> ACTION ITEM
Everything from the first line of the material below through the line containing "270 nm wide, 5" must be retyped exactly, and nothing past it.

> DATA
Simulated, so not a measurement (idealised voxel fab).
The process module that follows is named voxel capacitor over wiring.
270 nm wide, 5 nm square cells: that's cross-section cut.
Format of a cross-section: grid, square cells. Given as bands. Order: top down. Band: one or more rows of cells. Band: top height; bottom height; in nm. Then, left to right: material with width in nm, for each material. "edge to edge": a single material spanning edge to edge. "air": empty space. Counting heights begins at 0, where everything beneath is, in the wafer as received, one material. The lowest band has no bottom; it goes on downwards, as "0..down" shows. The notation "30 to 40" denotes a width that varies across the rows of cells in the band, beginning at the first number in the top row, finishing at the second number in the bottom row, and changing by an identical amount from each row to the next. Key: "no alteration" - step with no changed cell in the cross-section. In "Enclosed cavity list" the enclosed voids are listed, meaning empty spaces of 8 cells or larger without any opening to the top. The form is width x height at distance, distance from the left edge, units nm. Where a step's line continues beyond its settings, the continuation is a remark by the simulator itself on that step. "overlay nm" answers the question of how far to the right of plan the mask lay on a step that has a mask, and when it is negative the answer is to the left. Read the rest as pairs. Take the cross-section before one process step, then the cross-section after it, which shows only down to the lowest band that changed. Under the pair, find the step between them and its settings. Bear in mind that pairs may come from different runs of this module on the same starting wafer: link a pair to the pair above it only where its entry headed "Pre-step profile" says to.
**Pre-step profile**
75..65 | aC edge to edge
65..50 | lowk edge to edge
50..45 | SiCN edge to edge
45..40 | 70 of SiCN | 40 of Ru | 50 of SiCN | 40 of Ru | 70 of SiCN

> TASK RESPONSE
Simulated, so not a measurement (idealised voxel fab).
The process module that follows is named voxel capacitor over wiring.
270 nm wide, 5 nm square cells: that's cross-section cut.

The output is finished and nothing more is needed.